● Work order: Each entry needs to be repeated exactly, with nothing added or removed.

Dataset records below:

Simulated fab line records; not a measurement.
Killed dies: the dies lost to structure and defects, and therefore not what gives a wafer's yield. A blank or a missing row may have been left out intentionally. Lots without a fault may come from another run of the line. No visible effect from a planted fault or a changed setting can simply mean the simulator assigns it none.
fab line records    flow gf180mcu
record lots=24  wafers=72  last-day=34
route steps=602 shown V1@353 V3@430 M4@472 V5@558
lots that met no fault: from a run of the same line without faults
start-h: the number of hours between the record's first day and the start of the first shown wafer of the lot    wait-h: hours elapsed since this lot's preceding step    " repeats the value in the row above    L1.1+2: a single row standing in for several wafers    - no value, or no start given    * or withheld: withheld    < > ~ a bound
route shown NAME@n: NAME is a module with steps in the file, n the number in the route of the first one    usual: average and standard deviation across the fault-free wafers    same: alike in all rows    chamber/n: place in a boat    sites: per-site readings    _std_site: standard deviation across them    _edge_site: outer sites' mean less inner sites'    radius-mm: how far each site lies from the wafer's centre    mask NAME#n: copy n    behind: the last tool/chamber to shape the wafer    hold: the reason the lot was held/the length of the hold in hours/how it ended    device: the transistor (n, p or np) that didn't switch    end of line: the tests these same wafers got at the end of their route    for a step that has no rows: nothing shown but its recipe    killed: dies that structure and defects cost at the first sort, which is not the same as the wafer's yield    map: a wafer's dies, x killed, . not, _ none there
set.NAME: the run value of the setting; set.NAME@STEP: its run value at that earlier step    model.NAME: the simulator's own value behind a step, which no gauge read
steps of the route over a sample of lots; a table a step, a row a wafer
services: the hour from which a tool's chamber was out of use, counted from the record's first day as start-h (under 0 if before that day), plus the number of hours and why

End of Dataset records.

● Expected answer:
Simulated fab line records; not a measurement.
Killed dies: the dies lost to structure and defects, and therefore not what gives a wafer's yield. A blank or a missing row may have been left out intentionally. Lots without a fault may come from another run of the line. No visible effect from a planted fault or a changed setting can simply mean the simulator assigns it none.
fab line records    flow gf180mcu
record lots=24  wafers=72  last-day=34
route steps=602 shown V1@353 V3@430 M4@472 V5@558
lots that met no fault: from a run of the same line without faults
start-h: the number of hours between the record's first day and the start of the first shown wafer of the lot    wait-h: hours elapsed since this lot's preceding step    " repeats the value in the row above    L1.1+2: a single row standing in for several wafers    - no value, or no start given    * or withheld: withheld    < > ~ a bound
route shown NAME@n: NAME is a module with steps in the file, n the number in the route of the first one    usual: average and standard deviation across the fault-free wafers    same: alike in all rows    chamber/n: place in a boat    sites: per-site readings    _std_site: standard deviation across them    _edge_site: outer sites' mean less inner sites'    radius-mm: how far each site lies from the wafer's centre    mask NAME#n: copy n    behind: the last tool/chamber to shape the wafer    hold: the reason the lot was held/the length of the hold in hours/how it ended    device: the transistor (n, p or np) that didn't switch    end of line: the tests these same wafers got at the end of their route    for a step that has no rows: nothing shown but its recipe    killed: dies that structure and defects cost at the first sort, which is not the same as the wafer's yield    map: a wafer's dies, x killed, . not, _ none there
set.NAME: the run value of the setting; set.NAME@STEP: its run value at that earlier step    model.NAME: the simulator's own value behind a step, which no gauge read
steps of the route over a sample of lots; a table a step, a row a wafer
services: the hour from which a tool's chamber was out of use, counted from the record's first day as start-h (under 0 if before that day), plus the number of hours and why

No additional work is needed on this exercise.